(Supplied material begins)

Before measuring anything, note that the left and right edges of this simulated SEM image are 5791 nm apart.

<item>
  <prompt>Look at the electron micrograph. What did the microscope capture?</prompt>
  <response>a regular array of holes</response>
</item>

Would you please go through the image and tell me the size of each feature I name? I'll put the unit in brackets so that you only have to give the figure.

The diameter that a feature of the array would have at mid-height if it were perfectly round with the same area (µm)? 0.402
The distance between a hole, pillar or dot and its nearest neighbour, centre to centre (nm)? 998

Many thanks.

(Supplied material ends)

Assigned task:
Give back, verbatim, the lines from the top of the entries above through the line containing "The diameter that".

Reply:
Before measuring anything, note that the left and right edges of this simulated SEM image are 5791 nm apart.

<item>
  <prompt>Look at the electron micrograph. What did the microscope capture?</prompt>
  <response>a regular array of holes</response>
</item>

Would you please go through the image and tell me the size of each feature I name? I'll put the unit in brackets so that you only have to give the figure.

The diameter that a feature of the array would have at mid-height if it were perfectly round with the same area (µm)? 0.402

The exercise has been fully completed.